**Activity**
Could you reproduce all of the following entries exactly?

**Data under study**
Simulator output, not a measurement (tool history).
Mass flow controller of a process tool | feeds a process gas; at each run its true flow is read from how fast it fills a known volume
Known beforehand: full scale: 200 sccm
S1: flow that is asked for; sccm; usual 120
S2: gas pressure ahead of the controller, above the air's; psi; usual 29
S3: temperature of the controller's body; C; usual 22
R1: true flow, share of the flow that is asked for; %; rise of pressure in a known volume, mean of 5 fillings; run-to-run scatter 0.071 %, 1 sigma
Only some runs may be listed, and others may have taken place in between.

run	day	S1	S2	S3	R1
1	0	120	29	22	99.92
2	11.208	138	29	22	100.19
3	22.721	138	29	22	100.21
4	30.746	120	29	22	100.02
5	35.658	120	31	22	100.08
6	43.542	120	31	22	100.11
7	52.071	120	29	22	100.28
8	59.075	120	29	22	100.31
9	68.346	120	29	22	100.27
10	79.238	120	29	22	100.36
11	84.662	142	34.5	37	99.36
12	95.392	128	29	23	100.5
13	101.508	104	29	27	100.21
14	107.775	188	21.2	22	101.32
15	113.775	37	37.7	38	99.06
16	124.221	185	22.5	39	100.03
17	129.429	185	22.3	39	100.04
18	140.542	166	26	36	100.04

**Your response**
Simulator output, not a measurement (tool history).
Mass flow controller of a process tool | feeds a process gas; at each run its true flow is read from how fast it fills a known volume
Known beforehand: full scale: 200 sccm
S1: flow that is asked for; sccm; usual 120
S2: gas pressure ahead of the controller, above the air's; psi; usual 29
S3: temperature of the controller's body; C; usual 22
R1: true flow, share of the flow that is asked for; %; rise of pressure in a known volume, mean of 5 fillings; run-to-run scatter 0.071 %, 1 sigma
Only some runs may be listed, and others may have taken place in between.

run	day	S1	S2	S3	R1
1	0	120	29	22	99.92
2	11.208	138	29	22	100.19
3	22.721	138	29	22	100.21
4	30.746	120	29	22	100.02
5	35.658	120	31	22	100.08
6	43.542	120	31	22	100.11
7	52.071	120	29	22	100.28
8	59.075	120	29	22	100.31
9	68.346	120	29	22	100.27
10	79.238	120	29	22	100.36
11	84.662	142	34.5	37	99.36
12	95.392	128	29	23	100.5
13	101.508	104	29	27	100.21
14	107.775	188	21.2	22	101.32
15	113.775	37	37.7	38	99.06
16	124.221	185	22.5	39	100.03
17	129.429	185	22.3	39	100.04
18	140.542	166	26	36	100.04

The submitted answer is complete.